**Entries provided:**
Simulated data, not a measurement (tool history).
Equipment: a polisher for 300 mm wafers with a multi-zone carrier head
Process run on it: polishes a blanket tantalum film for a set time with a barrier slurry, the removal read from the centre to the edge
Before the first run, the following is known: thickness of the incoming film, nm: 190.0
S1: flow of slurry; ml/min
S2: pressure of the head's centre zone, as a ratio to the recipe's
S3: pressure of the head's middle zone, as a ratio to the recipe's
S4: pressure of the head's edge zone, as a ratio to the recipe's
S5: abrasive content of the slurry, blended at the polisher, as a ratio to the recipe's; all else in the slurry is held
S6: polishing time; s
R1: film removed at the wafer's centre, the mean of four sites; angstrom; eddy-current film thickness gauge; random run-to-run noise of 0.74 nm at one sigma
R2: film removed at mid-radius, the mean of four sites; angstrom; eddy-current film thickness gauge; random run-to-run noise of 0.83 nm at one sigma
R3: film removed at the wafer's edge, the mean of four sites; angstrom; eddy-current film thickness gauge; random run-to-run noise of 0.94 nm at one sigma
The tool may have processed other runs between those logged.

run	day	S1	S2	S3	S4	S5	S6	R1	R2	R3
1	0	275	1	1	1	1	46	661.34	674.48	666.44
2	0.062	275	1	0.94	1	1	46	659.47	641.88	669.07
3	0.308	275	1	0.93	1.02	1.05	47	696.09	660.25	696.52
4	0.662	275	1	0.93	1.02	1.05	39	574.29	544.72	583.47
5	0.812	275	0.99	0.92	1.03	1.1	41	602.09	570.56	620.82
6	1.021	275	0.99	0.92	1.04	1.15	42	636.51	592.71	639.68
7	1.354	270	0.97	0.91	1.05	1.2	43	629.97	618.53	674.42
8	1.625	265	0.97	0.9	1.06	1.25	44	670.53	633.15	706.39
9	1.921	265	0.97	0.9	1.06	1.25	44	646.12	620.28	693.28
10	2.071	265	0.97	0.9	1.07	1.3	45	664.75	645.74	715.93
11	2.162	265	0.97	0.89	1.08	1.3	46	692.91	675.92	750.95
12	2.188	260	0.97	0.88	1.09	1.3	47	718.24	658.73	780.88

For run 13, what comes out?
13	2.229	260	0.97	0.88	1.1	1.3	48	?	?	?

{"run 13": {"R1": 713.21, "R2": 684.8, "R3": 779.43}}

**Work order:**
The line containing "S4: pressure of" marks the end: copy exactly every line from the top of the data above down to it, that line included.

**Your response:**
Simulated data, not a measurement (tool history).
Equipment: a polisher for 300 mm wafers with a multi-zone carrier head
Process run on it: polishes a blanket tantalum film for a set time with a barrier slurry, the removal read from the centre to the edge
Before the first run, the following is known: thickness of the incoming film, nm: 190.0
S1: flow of slurry; ml/min
S2: pressure of the head's centre zone, as a ratio to the recipe's
S3: pressure of the head's middle zone, as a ratio to the recipe's
S4: pressure of the head's edge zone, as a ratio to the recipe's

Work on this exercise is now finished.